(WORK REQUEST) Using the data that follows, return exactly the lines from the one that contains "process module | voxel self aligned vias" through the one that contains "3 op CONFORMAL_DEP | material SiCN | thk nm 5", ends included.

(EXTRACTED MATERIAL)
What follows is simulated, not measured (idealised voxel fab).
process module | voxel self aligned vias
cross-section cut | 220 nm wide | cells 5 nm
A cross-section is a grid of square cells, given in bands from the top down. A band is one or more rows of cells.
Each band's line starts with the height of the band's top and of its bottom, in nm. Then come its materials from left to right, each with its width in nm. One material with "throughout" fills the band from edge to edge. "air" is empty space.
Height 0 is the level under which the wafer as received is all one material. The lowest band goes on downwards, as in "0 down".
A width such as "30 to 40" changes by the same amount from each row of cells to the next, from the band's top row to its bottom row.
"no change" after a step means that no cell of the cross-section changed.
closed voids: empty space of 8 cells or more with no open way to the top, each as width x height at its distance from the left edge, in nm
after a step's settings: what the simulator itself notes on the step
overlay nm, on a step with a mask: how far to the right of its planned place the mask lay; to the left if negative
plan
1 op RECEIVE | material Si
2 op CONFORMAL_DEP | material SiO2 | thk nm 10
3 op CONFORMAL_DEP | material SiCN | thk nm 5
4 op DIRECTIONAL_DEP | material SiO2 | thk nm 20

(EXERCISE ANSWER)
process module | voxel self aligned vias
cross-section cut | 220 nm wide | cells 5 nm
A cross-section is a grid of square cells, given in bands from the top down. A band is one or more rows of cells.
Each band's line starts with the height of the band's top and of its bottom, in nm. Then come its materials from left to right, each with its width in nm. One material with "throughout" fills the band from edge to edge. "air" is empty space.
Height 0 is the level under which the wafer as received is all one material. The lowest band goes on downwards, as in "0 down".
A width such as "30 to 40" changes by the same amount from each row of cells to the next, from the band's top row to its bottom row.
"no change" after a step means that no cell of the cross-section changed.
closed voids: empty space of 8 cells or more with no open way to the top, each as width x height at its distance from the left edge, in nm
after a step's settings: what the simulator itself notes on the step
overlay nm, on a step with a mask: how far to the right of its planned place the mask lay; to the left if negative
plan
1 op RECEIVE | material Si
2 op CONFORMAL_DEP | material SiO2 | thk nm 10
3 op CONFORMAL_DEP | material SiCN | thk nm 5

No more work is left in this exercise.